## EXTRACTED ENTRIES
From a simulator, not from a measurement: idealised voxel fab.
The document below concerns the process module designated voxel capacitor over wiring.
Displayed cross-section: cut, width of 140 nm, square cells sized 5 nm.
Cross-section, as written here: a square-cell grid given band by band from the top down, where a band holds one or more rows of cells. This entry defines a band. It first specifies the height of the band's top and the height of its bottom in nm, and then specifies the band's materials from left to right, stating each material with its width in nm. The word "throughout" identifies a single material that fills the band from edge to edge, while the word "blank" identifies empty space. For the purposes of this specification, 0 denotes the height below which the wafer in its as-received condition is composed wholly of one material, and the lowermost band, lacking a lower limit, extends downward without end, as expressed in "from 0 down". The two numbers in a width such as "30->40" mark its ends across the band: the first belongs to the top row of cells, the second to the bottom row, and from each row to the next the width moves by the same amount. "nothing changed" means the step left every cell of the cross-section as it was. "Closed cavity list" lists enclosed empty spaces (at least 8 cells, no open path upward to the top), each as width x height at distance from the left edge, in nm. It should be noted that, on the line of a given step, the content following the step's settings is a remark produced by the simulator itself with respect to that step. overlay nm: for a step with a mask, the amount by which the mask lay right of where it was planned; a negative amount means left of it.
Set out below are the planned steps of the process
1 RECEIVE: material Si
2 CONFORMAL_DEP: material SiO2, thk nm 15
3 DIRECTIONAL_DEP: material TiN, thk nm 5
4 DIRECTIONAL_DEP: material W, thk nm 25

## ACTION ITEM
The whole listing above is to be reproduced without any slip.

## RESPONSE
From a simulator, not from a measurement: idealised voxel fab.
The document below concerns the process module designated voxel capacitor over wiring.
Displayed cross-section: cut, width of 140 nm, square cells sized 5 nm.
Cross-section, as written here: a square-cell grid given band by band from the top down, where a band holds one or more rows of cells. This entry defines a band. It first specifies the height of the band's top and the height of its bottom in nm, and then specifies the band's materials from left to right, stating each material with its width in nm. The word "throughout" identifies a single material that fills the band from edge to edge, while the word "blank" identifies empty space. For the purposes of this specification, 0 denotes the height below which the wafer in its as-received condition is composed wholly of one material, and the lowermost band, lacking a lower limit, extends downward without end, as expressed in "from 0 down". The two numbers in a width such as "30->40" mark its ends across the band: the first belongs to the top row of cells, the second to the bottom row, and from each row to the next the width moves by the same amount. "nothing changed" means the step left every cell of the cross-section as it was. "Closed cavity list" lists enclosed empty spaces (at least 8 cells, no open path upward to the top), each as width x height at distance from the left edge, in nm. It should be noted that, on the line of a given step, the content following the step's settings is a remark produced by the simulator itself with respect to that step. overlay nm: for a step with a mask, the amount by which the mask lay right of where it was planned; a negative amount means left of it.
Set out below are the planned steps of the process
1 RECEIVE: material Si
2 CONFORMAL_DEP: material SiO2, thk nm 15
3 DIRECTIONAL_DEP: material TiN, thk nm 5
4 DIRECTIONAL_DEP: material W, thk nm 25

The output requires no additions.